Since only part of the material below is wanted, output exactly the lines from the one with "The wafer before step" up to and including the one with "(What is given".

__________________________________________________

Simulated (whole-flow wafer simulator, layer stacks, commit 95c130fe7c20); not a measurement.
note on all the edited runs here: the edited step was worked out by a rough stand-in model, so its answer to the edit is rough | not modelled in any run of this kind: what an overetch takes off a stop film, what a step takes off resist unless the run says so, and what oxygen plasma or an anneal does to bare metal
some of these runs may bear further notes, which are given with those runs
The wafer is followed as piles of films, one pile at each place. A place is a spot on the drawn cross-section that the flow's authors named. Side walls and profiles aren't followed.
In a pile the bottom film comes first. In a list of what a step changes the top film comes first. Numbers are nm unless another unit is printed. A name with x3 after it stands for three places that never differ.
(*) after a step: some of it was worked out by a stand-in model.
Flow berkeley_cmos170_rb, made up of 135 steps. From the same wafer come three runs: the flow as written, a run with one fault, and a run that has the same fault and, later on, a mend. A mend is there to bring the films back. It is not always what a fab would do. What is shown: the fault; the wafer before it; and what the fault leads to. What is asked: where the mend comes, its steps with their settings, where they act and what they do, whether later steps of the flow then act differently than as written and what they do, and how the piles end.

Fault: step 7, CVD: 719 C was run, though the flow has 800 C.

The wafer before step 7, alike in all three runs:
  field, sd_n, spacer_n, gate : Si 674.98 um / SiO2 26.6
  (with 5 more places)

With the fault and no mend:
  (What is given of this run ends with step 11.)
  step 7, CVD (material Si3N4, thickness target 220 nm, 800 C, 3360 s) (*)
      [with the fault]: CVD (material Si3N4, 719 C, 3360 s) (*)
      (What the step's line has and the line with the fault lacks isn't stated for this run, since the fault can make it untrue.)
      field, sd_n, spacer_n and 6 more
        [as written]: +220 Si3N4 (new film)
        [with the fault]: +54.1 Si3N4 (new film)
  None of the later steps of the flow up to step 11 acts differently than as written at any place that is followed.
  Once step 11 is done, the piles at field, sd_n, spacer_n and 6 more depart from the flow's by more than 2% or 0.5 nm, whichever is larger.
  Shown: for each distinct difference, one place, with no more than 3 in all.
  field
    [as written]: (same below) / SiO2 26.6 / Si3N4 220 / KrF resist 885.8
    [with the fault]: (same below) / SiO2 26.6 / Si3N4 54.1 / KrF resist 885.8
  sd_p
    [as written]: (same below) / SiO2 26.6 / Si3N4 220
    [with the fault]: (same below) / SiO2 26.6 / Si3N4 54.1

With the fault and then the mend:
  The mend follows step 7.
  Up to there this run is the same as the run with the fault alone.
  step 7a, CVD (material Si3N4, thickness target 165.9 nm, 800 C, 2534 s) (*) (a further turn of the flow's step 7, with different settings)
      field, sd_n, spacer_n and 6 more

__________________________________________________

SOLUTION:
The wafer before step 7, alike in all three runs:
  field, sd_n, spacer_n, gate : Si 674.98 um / SiO2 26.6
  (with 5 more places)

With the fault and no mend:
  (What is given of this run ends with step 11.)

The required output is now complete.